Return every line of the data exactly as it appears.

++++++++++++++++++++
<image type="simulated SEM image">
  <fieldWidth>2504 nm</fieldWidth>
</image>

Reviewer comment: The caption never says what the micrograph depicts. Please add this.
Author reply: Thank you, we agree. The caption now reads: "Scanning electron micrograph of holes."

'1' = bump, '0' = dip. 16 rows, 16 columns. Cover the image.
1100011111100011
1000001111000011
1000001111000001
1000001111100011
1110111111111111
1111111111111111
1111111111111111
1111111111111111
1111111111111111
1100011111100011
++++++++++++++++++++

* Task answer *
<image type="simulated SEM image">
  <fieldWidth>2504 nm</fieldWidth>
</image>

Reviewer comment: The caption never says what the micrograph depicts. Please add this.
Author reply: Thank you, we agree. The caption now reads: "Scanning electron micrograph of holes."

'1' = bump, '0' = dip. 16 rows, 16 columns. Cover the image.
1100011111100011
1000001111000011
1000001111000001
1000001111100011
1110111111111111
1111111111111111
1111111111111111
1111111111111111
1111111111111111
1100011111100011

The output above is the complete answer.